* WORK TASK *
Below are records; please set down exactly the lines from the first through the one containing "note on this".

* GIVEN ENTRIES *
§
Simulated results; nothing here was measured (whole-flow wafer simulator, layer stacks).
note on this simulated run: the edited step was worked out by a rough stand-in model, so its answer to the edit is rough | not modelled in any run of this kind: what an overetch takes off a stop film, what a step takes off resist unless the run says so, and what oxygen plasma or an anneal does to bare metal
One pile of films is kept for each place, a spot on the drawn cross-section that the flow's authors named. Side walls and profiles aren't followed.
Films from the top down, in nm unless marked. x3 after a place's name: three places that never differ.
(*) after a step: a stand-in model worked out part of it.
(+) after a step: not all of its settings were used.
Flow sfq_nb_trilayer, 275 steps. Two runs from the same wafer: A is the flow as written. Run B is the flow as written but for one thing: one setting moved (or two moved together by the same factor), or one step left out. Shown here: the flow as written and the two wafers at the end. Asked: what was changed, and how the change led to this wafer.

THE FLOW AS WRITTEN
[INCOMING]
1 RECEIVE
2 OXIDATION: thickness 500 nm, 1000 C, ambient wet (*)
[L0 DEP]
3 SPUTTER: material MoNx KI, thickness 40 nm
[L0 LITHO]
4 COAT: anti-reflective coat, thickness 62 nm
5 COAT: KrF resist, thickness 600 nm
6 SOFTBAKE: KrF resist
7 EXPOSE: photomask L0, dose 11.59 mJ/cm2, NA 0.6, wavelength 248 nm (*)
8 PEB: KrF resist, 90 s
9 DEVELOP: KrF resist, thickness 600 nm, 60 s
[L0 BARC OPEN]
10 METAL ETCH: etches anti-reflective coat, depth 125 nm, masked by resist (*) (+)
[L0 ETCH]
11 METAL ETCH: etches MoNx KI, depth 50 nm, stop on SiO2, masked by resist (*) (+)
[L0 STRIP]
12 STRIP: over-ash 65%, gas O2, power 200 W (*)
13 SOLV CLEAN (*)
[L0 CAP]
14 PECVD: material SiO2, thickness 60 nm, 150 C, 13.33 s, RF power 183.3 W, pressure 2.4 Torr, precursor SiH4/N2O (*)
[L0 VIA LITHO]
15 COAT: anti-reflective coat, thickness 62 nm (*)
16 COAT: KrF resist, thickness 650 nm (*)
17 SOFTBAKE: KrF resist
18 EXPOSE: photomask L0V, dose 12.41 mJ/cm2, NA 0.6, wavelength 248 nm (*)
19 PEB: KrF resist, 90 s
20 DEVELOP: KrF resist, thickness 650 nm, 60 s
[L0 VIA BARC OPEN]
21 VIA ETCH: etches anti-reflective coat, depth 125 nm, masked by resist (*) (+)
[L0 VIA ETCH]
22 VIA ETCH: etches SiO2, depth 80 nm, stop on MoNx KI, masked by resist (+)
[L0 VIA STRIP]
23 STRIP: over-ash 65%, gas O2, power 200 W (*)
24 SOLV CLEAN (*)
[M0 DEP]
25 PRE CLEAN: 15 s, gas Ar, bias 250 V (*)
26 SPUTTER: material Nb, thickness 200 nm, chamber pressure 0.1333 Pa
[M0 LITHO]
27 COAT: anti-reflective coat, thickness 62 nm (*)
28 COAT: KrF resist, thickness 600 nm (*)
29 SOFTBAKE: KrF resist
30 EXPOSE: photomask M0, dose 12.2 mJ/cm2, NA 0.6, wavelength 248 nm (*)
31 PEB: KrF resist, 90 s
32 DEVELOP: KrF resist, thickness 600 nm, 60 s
§

* TASK SOLUTION *
Simulated results; nothing here was measured (whole-flow wafer simulator, layer stacks).
note on this simulated run: the edited step was worked out by a rough stand-in model, so its answer to the edit is rough | not modelled in any run of this kind: what an overetch takes off a stop film, what a step takes off resist unless the run says so, and what oxygen plasma or an anneal does to bare metal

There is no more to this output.